» **Requirement**: The lines from the start of the data through the line with "(+) after a" are to be returned verbatim; all later lines are to be omitted.

» **Dataset entries**:
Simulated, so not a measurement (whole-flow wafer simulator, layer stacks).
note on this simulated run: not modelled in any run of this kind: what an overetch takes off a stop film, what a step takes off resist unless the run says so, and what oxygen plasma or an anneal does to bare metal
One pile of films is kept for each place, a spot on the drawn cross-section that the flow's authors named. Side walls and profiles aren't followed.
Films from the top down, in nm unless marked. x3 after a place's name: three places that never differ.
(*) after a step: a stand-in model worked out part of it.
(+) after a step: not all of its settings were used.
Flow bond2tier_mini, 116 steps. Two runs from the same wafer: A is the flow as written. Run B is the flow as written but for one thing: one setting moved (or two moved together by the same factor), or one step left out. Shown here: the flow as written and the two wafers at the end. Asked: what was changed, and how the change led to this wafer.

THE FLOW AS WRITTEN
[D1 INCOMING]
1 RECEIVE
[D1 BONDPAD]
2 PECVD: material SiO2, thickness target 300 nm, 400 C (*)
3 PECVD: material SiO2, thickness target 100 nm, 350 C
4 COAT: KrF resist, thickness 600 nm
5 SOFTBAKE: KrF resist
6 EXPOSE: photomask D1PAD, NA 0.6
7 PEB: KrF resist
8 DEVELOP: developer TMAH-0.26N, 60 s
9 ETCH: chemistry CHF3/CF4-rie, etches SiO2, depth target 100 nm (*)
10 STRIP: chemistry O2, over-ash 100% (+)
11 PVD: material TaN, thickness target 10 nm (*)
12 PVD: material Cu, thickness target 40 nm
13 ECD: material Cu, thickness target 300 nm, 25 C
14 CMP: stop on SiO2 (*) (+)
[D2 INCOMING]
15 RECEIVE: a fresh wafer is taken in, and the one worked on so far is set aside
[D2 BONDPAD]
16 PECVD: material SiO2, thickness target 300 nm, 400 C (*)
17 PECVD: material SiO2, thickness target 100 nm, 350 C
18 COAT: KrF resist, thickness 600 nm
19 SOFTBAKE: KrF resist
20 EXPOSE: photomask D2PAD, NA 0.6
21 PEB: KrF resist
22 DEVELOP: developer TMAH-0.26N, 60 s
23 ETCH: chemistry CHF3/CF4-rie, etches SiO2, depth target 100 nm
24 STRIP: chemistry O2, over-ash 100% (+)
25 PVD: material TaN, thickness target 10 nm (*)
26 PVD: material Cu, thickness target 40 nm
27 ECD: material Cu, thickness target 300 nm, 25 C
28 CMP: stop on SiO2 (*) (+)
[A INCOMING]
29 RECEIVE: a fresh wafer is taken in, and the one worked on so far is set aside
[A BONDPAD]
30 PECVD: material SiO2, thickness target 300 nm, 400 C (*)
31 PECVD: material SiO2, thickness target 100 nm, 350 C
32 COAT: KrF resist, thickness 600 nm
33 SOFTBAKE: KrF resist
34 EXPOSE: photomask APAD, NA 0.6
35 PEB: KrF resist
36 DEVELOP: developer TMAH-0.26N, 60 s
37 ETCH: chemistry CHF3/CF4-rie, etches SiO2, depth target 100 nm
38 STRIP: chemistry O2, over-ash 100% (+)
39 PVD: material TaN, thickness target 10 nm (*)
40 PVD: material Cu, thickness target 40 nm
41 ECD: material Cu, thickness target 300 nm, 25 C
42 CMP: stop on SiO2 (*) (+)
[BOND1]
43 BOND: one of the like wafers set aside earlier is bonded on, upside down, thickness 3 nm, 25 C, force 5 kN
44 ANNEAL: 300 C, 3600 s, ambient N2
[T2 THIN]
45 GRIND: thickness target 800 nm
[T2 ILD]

» **Your solution**:
Simulated, so not a measurement (whole-flow wafer simulator, layer stacks).
note on this simulated run: not modelled in any run of this kind: what an overetch takes off a stop film, what a step takes off resist unless the run says so, and what oxygen plasma or an anneal does to bare metal
One pile of films is kept for each place, a spot on the drawn cross-section that the flow's authors named. Side walls and profiles aren't followed.
Films from the top down, in nm unless marked. x3 after a place's name: three places that never differ.
(*) after a step: a stand-in model worked out part of it.
(+) after a step: not all of its settings were used.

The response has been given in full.